[Extracted data Boundary: Start]
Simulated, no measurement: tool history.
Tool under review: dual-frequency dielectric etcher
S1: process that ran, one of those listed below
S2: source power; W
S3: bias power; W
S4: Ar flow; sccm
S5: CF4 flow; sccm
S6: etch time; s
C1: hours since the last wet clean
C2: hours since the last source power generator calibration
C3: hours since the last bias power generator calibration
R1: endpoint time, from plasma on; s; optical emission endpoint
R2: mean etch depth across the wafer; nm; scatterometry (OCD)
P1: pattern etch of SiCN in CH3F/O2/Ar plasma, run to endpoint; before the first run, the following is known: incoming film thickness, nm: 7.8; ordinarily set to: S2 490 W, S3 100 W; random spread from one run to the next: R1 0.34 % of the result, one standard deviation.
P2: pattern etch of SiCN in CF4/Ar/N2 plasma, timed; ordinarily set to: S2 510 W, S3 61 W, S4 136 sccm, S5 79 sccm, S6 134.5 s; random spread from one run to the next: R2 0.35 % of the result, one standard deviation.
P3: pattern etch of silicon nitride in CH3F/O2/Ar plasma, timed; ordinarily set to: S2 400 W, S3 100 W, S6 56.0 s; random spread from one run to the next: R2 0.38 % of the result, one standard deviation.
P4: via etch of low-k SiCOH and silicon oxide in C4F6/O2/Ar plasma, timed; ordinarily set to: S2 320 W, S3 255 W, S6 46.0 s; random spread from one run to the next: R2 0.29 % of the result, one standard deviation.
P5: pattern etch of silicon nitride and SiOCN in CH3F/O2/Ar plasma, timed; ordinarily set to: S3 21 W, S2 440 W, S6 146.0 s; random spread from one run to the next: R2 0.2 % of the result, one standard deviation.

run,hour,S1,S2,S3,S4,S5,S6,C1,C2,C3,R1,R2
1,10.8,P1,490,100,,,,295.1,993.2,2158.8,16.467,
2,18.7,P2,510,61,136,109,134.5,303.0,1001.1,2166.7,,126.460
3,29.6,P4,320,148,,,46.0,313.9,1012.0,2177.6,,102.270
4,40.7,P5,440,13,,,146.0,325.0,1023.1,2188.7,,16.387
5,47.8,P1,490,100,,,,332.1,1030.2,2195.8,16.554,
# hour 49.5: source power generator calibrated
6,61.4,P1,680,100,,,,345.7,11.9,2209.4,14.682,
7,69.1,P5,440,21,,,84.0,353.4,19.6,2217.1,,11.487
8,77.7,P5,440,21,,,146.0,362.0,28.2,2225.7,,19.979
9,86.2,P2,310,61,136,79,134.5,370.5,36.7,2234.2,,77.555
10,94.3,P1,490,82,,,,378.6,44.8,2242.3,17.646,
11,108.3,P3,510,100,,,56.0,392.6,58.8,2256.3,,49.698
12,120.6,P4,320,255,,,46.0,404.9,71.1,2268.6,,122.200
[Extracted data Boundary: End]

» **Action item**
Beginning with the first line of the entries, repeat each line exactly until you have reproduced the one containing "R2: mean etch", and add nothing further.

» **Task result**
Simulated, no measurement: tool history.
Tool under review: dual-frequency dielectric etcher
S1: process that ran, one of those listed below
S2: source power; W
S3: bias power; W
S4: Ar flow; sccm
S5: CF4 flow; sccm
S6: etch time; s
C1: hours since the last wet clean
C2: hours since the last source power generator calibration
C3: hours since the last bias power generator calibration
R1: endpoint time, from plasma on; s; optical emission endpoint
R2: mean etch depth across the wafer; nm; scatterometry (OCD)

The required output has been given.